WORK ITEM :: Set the entries down once more, exactly as they are worded.

Segment Start: SUPPLIED INFORMATION
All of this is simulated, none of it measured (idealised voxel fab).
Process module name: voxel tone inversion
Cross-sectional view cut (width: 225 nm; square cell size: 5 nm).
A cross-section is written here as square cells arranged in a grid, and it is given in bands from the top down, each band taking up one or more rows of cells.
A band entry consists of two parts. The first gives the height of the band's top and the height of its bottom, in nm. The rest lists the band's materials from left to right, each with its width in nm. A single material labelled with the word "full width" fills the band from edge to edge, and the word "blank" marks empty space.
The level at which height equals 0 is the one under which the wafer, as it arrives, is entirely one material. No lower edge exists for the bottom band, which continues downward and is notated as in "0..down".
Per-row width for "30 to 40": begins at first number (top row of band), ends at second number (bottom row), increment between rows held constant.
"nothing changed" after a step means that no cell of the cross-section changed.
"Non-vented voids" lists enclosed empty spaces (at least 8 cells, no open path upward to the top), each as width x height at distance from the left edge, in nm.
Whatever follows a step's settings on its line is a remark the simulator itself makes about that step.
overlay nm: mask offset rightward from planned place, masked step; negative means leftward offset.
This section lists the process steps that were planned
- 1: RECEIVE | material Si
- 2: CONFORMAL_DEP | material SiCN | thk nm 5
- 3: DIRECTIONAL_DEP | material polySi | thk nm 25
Segment End: SUPPLIED INFORMATION

TASK OUTPUT ::
All of this is simulated, none of it measured (idealised voxel fab).
Process module name: voxel tone inversion
Cross-sectional view cut (width: 225 nm; square cell size: 5 nm).
A cross-section is written here as square cells arranged in a grid, and it is given in bands from the top down, each band taking up one or more rows of cells.
A band entry consists of two parts. The first gives the height of the band's top and the height of its bottom, in nm. The rest lists the band's materials from left to right, each with its width in nm. A single material labelled with the word "full width" fills the band from edge to edge, and the word "blank" marks empty space.
The level at which height equals 0 is the one under which the wafer, as it arrives, is entirely one material. No lower edge exists for the bottom band, which continues downward and is notated as in "0..down".
Per-row width for "30 to 40": begins at first number (top row of band), ends at second number (bottom row), increment between rows held constant.
"nothing changed" after a step means that no cell of the cross-section changed.
"Non-vented voids" lists enclosed empty spaces (at least 8 cells, no open path upward to the top), each as width x height at distance from the left edge, in nm.
Whatever follows a step's settings on its line is a remark the simulator itself makes about that step.
overlay nm: mask offset rightward from planned place, masked step; negative means leftward offset.
This section lists the process steps that were planned
- 1: RECEIVE | material Si
- 2: CONFORMAL_DEP | material SiCN | thk nm 5
- 3: DIRECTIONAL_DEP | material polySi | thk nm 25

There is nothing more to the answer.